Study material
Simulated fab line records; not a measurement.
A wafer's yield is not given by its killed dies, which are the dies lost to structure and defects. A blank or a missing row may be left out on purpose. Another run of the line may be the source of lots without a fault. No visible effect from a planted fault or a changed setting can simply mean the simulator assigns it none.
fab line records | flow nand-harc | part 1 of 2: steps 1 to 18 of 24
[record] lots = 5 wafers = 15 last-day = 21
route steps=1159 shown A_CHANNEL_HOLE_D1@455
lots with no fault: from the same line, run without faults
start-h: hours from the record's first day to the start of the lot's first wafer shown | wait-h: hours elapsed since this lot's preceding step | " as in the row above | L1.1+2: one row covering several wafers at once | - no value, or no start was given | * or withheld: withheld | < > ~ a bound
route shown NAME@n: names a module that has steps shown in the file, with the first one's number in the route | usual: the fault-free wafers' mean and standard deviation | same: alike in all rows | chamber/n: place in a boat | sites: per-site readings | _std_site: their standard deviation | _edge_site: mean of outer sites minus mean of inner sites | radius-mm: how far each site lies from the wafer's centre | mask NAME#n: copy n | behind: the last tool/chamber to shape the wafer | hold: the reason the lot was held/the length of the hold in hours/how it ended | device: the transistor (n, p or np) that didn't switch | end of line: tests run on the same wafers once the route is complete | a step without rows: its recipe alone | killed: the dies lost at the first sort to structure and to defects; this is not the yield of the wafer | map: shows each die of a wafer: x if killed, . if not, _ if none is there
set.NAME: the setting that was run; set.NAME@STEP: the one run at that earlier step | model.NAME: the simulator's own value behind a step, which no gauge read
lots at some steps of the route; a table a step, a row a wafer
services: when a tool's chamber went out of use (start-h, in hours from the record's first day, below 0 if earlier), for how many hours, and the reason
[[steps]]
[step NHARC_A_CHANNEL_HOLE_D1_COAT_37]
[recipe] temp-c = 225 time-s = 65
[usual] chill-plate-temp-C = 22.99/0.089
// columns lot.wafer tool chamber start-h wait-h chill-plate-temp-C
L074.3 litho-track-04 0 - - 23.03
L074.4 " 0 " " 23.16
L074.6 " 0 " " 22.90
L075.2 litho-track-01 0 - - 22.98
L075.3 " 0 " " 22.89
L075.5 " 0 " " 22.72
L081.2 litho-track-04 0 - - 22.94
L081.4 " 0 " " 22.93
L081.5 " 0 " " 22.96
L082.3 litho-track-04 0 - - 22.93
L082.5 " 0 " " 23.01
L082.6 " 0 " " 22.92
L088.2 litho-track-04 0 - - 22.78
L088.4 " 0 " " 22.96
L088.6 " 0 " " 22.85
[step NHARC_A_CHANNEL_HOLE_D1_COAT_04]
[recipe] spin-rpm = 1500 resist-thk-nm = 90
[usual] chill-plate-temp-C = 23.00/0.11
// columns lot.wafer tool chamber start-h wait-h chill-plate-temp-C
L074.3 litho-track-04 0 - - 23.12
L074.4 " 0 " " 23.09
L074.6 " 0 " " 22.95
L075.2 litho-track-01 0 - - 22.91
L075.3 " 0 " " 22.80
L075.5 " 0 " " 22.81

Required action
Above are the records; from them, give again exactly the lines from the one containing "fab line records |" through the one containing "start-h: hours from", both included.

Result
fab line records | flow nand-harc | part 1 of 2: steps 1 to 18 of 24
[record] lots = 5 wafers = 15 last-day = 21
route steps=1159 shown A_CHANNEL_HOLE_D1@455
lots with no fault: from the same line, run without faults
start-h: hours from the record's first day to the start of the lot's first wafer shown | wait-h: hours elapsed since this lot's preceding step | " as in the row above | L1.1+2: one row covering several wafers at once | - no value, or no start was given | * or withheld: withheld | < > ~ a bound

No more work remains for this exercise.